━━━
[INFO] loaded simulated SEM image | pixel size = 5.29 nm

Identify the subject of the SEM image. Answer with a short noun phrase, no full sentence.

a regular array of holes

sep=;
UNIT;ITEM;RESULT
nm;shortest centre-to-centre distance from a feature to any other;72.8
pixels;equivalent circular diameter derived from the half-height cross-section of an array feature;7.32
━━━

Assigned task: Word for word, write out all of the entries again.

Task answer:
[INFO] loaded simulated SEM image | pixel size = 5.29 nm

Identify the subject of the SEM image. Answer with a short noun phrase, no full sentence.

a regular array of holes

sep=;
UNIT;ITEM;RESULT
nm;shortest centre-to-centre distance from a feature to any other;72.8
pixels;equivalent circular diameter derived from the half-height cross-section of an array feature;7.32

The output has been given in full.